# Work instruction
Down to the final line, return the records unchanged.

***** Entries shown *****

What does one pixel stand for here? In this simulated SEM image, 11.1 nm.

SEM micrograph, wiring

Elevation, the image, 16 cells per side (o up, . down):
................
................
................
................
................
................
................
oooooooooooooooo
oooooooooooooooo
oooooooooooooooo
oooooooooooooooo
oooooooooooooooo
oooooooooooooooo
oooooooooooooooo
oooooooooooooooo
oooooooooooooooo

*****

# Response
What does one pixel stand for here? In this simulated SEM image, 11.1 nm.

SEM micrograph, wiring

Elevation, the image, 16 cells per side (o up, . down):
................
................
................
................
................
................
................
oooooooooooooooo
oooooooooooooooo
oooooooooooooooo
oooooooooooooooo
oooooooooooooooo
oooooooooooooooo
oooooooooooooooo
oooooooooooooooo
oooooooooooooooo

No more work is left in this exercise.